- _EXCERPTED DATA_:
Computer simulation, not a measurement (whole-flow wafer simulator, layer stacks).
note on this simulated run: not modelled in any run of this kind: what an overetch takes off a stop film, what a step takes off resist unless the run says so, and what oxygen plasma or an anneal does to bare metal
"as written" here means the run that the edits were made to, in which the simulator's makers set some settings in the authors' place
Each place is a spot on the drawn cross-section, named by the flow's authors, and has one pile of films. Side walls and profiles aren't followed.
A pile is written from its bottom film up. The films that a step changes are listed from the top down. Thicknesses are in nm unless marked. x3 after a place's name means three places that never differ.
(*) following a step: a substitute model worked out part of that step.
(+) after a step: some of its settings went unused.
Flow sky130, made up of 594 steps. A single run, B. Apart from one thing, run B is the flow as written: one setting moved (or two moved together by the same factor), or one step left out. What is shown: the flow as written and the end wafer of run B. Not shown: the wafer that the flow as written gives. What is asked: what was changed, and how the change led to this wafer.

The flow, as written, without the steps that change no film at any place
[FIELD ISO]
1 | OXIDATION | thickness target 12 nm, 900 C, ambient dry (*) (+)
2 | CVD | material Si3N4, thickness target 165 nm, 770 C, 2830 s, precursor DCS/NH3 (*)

- _REQUIREMENT_:
Write the data out once more, exactly as it was given.

- _PROBLEM SOLUTION_:
Computer simulation, not a measurement (whole-flow wafer simulator, layer stacks).
note on this simulated run: not modelled in any run of this kind: what an overetch takes off a stop film, what a step takes off resist unless the run says so, and what oxygen plasma or an anneal does to bare metal
"as written" here means the run that the edits were made to, in which the simulator's makers set some settings in the authors' place
Each place is a spot on the drawn cross-section, named by the flow's authors, and has one pile of films. Side walls and profiles aren't followed.
A pile is written from its bottom film up. The films that a step changes are listed from the top down. Thicknesses are in nm unless marked. x3 after a place's name means three places that never differ.
(*) following a step: a substitute model worked out part of that step.
(+) after a step: some of its settings went unused.
Flow sky130, made up of 594 steps. A single run, B. Apart from one thing, run B is the flow as written: one setting moved (or two moved together by the same factor), or one step left out. What is shown: the flow as written and the end wafer of run B. Not shown: the wafer that the flow as written gives. What is asked: what was changed, and how the change led to this wafer.

The flow, as written, without the steps that change no film at any place
[FIELD ISO]
1 | OXIDATION | thickness target 12 nm, 900 C, ambient dry (*) (+)
2 | CVD | material Si3N4, thickness target 165 nm, 770 C, 2830 s, precursor DCS/NH3 (*)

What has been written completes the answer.